> [Exercise]: Each line from the start of the entries through the line that contains "Killed dies are" should be output exactly, please.

> [Study material]:
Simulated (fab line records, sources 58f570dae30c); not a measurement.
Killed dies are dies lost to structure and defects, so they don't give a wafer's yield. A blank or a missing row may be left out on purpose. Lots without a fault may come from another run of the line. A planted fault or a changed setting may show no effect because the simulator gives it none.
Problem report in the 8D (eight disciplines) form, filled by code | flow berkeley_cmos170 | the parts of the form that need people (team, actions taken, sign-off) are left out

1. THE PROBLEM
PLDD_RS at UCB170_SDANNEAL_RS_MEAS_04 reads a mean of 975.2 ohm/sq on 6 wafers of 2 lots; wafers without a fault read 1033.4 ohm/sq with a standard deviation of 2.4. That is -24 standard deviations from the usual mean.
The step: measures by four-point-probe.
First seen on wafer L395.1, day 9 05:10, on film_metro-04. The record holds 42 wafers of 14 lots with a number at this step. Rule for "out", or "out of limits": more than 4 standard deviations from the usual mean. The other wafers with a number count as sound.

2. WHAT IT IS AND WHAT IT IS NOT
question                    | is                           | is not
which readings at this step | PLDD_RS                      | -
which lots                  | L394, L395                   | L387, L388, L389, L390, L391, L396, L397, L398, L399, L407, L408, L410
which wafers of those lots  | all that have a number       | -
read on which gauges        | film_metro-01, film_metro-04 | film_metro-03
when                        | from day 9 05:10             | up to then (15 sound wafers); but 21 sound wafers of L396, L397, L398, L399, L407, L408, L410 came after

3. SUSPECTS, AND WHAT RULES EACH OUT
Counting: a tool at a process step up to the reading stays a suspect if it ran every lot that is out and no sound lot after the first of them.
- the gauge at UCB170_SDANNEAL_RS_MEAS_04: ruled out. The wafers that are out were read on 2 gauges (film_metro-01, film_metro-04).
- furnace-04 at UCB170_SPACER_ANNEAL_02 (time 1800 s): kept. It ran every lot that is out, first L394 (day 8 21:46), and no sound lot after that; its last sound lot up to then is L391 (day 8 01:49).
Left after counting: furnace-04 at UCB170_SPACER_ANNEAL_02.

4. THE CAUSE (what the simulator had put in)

> [Exercise answer]:
Simulated (fab line records, sources 58f570dae30c); not a measurement.
Killed dies are dies lost to structure and defects, so they don't give a wafer's yield. A blank or a missing row may be left out on purpose. Lots without a fault may come from another run of the line. A planted fault or a changed setting may show no effect because the simulator gives it none.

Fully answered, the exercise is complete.